TASK ITEM:
Nothing but the lines below between the line holding "stated in nm." and the line holding "On any step", inclusive, should appear in the answer, each set down exactly.

PROVIDED DATA:
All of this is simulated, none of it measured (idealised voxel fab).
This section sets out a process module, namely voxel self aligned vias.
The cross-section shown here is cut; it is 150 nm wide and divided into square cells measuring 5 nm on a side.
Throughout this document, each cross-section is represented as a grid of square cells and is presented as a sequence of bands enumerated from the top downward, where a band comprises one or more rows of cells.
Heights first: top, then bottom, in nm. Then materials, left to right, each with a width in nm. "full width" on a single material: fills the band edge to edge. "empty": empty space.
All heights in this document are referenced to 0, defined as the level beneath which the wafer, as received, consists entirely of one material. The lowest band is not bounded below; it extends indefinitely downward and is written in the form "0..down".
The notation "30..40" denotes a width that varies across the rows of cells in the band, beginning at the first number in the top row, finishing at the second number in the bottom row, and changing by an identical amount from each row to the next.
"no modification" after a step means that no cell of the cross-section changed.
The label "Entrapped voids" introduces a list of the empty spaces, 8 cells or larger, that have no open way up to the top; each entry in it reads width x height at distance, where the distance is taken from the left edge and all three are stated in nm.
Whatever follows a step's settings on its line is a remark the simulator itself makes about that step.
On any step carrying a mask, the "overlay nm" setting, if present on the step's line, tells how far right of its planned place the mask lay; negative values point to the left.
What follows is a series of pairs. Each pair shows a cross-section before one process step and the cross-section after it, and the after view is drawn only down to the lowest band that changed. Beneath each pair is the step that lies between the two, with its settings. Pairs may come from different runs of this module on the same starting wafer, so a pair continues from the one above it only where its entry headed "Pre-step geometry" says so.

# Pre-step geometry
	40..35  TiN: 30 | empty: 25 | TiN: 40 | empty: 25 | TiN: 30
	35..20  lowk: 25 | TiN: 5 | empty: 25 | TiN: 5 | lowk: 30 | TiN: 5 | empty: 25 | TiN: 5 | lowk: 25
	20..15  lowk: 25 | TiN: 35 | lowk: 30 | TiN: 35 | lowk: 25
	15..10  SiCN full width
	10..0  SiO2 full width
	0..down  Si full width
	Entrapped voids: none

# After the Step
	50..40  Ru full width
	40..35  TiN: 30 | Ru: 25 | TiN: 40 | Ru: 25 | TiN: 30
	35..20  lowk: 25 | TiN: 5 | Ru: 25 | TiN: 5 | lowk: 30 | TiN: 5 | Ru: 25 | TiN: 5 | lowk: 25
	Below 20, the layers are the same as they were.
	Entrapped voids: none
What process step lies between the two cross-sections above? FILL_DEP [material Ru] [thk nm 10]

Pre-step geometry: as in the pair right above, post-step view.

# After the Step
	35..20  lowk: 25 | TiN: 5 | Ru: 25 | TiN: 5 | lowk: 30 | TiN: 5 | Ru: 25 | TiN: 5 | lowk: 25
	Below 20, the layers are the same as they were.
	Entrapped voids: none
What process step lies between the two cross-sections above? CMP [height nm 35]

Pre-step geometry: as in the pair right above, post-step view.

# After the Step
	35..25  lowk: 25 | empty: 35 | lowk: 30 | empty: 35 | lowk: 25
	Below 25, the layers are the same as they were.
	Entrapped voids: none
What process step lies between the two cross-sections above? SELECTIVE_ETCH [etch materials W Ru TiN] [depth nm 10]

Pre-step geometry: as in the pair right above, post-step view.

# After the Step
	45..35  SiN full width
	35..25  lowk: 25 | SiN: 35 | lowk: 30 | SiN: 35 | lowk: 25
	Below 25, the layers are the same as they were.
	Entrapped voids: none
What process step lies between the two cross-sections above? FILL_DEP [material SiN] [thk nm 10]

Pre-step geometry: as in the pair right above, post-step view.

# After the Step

TASK RESULT:
The label "Entrapped voids" introduces a list of the empty spaces, 8 cells or larger, that have no open way up to the top; each entry in it reads width x height at distance, where the distance is taken from the left edge and all three are stated in nm.
Whatever follows a step's settings on its line is a remark the simulator itself makes about that step.
On any step carrying a mask, the "overlay nm" setting, if present on the step's line, tells how far right of its planned place the mask lay; negative values point to the left.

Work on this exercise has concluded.